> Information supplied

========================

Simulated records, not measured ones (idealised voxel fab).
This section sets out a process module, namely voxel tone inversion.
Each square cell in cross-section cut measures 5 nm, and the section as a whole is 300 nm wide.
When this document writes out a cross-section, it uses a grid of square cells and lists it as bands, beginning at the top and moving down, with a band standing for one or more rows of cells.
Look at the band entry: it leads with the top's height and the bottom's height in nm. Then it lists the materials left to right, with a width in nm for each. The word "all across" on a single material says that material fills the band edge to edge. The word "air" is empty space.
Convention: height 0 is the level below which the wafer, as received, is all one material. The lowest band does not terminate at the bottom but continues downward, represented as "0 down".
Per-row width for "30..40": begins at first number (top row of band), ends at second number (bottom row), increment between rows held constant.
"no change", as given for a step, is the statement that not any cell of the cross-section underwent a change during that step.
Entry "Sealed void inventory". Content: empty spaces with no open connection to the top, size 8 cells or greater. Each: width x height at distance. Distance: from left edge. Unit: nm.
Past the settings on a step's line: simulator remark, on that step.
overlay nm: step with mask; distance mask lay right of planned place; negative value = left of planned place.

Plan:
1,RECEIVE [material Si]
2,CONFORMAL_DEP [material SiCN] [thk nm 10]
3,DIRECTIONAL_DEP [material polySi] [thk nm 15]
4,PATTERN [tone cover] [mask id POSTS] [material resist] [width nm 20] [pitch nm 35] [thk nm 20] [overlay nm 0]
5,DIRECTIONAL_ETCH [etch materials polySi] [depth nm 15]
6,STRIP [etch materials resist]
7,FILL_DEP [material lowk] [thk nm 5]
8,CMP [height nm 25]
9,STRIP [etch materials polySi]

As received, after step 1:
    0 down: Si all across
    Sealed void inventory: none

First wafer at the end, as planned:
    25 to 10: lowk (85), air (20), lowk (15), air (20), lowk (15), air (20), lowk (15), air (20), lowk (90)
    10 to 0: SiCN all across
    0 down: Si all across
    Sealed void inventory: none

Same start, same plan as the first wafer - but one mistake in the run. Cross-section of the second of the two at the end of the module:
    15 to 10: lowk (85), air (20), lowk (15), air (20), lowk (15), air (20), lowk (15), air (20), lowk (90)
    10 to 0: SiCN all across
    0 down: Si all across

========================

> Work instruction
Starting at the line that has "overlay nm: step" in the records above, restate word for word every line until the one that has "7,FILL_DEP [material lowk] [thk nm 5]", and include that one as well.

> Exercise answer
overlay nm: step with mask; distance mask lay right of planned place; negative value = left of planned place.

Plan:
1,RECEIVE [material Si]
2,CONFORMAL_DEP [material SiCN] [thk nm 10]
3,DIRECTIONAL_DEP [material polySi] [thk nm 15]
4,PATTERN [tone cover] [mask id POSTS] [material resist] [width nm 20] [pitch nm 35] [thk nm 20] [overlay nm 0]
5,DIRECTIONAL_ETCH [etch materials polySi] [depth nm 15]
6,STRIP [etch materials resist]
7,FILL_DEP [material lowk] [thk nm 5]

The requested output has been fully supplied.